Data for analysis:
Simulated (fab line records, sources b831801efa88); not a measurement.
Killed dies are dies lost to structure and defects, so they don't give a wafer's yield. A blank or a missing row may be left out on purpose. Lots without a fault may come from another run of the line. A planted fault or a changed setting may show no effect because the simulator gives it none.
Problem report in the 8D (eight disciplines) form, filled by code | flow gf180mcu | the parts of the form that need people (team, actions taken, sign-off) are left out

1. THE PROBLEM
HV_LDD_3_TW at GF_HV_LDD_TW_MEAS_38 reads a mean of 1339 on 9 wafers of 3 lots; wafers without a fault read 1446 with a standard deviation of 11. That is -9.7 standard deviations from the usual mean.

Assigned task: Reproduce all entries exactly, leaving each one whole.

Response box:
Simulated (fab line records, sources b831801efa88); not a measurement.
Killed dies are dies lost to structure and defects, so they don't give a wafer's yield. A blank or a missing row may be left out on purpose. Lots without a fault may come from another run of the line. A planted fault or a changed setting may show no effect because the simulator gives it none.
Problem report in the 8D (eight disciplines) form, filled by code | flow gf180mcu | the parts of the form that need people (team, actions taken, sign-off) are left out

1. THE PROBLEM
HV_LDD_3_TW at GF_HV_LDD_TW_MEAS_38 reads a mean of 1339 on 9 wafers of 3 lots; wafers without a fault read 1446 with a standard deviation of 11. That is -9.7 standard deviations from the usual mean.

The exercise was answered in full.